__Work request__: Would you reproduce exactly the lines below from the one holding "R1: thickness taken" through the one holding "R4: thickness taken", inclusive, and no others?

__Dataset excerpts__:
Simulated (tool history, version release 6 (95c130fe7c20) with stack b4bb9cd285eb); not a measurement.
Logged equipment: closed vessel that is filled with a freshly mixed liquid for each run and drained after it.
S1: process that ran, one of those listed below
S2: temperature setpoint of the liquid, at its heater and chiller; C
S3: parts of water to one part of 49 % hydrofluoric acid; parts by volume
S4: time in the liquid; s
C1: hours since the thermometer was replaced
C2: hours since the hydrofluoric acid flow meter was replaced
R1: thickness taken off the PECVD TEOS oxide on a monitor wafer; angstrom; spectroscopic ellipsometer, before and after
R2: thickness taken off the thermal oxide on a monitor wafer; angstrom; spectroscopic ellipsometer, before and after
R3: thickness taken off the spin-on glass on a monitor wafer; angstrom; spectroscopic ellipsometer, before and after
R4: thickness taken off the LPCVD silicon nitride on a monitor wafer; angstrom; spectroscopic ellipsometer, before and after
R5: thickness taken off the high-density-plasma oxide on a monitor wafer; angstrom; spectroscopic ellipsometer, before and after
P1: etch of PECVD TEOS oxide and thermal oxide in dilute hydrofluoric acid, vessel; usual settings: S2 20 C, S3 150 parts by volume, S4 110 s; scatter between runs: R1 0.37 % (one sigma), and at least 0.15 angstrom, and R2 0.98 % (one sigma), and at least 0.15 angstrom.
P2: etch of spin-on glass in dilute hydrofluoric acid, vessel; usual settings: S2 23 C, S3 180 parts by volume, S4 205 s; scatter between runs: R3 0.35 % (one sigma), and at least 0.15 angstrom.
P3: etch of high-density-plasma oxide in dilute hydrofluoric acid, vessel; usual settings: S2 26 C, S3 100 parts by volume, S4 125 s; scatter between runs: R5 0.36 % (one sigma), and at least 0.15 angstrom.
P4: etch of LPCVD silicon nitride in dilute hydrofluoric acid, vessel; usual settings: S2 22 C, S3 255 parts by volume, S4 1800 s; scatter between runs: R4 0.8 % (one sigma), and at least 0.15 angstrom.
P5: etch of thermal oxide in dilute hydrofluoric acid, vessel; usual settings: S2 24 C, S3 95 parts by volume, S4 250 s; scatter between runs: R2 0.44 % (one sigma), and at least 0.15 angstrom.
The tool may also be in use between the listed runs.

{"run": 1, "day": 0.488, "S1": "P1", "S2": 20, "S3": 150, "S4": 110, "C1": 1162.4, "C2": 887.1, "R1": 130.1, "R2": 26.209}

__Expected answer__:
R1: thickness taken off the PECVD TEOS oxide on a monitor wafer; angstrom; spectroscopic ellipsometer, before and after
R2: thickness taken off the thermal oxide on a monitor wafer; angstrom; spectroscopic ellipsometer, before and after
R3: thickness taken off the spin-on glass on a monitor wafer; angstrom; spectroscopic ellipsometer, before and after
R4: thickness taken off the LPCVD silicon nitride on a monitor wafer; angstrom; spectroscopic ellipsometer, before and after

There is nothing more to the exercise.